####################

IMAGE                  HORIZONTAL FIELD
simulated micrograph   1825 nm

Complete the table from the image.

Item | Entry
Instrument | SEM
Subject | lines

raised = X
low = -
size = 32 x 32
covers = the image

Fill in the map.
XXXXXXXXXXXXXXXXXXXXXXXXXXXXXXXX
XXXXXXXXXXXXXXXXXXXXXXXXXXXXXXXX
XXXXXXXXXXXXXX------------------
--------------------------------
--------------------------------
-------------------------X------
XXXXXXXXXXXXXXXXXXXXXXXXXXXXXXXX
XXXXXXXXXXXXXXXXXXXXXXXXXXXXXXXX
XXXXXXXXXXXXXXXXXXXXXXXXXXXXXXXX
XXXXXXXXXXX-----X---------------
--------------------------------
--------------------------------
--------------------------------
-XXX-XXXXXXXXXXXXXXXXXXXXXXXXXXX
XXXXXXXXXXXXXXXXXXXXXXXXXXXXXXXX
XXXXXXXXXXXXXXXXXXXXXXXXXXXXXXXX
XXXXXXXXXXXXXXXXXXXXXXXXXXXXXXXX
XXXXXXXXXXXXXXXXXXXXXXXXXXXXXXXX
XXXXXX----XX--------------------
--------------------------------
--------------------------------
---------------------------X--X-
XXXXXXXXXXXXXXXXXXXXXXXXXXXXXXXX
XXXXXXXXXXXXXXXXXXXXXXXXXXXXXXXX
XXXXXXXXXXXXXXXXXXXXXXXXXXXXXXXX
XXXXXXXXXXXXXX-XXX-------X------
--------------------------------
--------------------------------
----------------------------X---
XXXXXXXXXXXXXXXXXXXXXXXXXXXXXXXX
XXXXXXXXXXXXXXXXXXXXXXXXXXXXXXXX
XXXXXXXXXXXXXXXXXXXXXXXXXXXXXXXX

####################

Work order >>
Beginning at the opening line of the data, transcribe each line exactly until you reach the line with "-XXX-XXXXXXXXXXXXXXXXXXXXXXXXXXX", which you also include, and go no further.

Worked solution >>
IMAGE                  HORIZONTAL FIELD
simulated micrograph   1825 nm

Complete the table from the image.

Item | Entry
Instrument | SEM
Subject | lines

raised = X
low = -
size = 32 x 32
covers = the image

Fill in the map.
XXXXXXXXXXXXXXXXXXXXXXXXXXXXXXXX
XXXXXXXXXXXXXXXXXXXXXXXXXXXXXXXX
XXXXXXXXXXXXXX------------------
--------------------------------
--------------------------------
-------------------------X------
XXXXXXXXXXXXXXXXXXXXXXXXXXXXXXXX
XXXXXXXXXXXXXXXXXXXXXXXXXXXXXXXX
XXXXXXXXXXXXXXXXXXXXXXXXXXXXXXXX
XXXXXXXXXXX-----X---------------
--------------------------------
--------------------------------
--------------------------------
-XXX-XXXXXXXXXXXXXXXXXXXXXXXXXXX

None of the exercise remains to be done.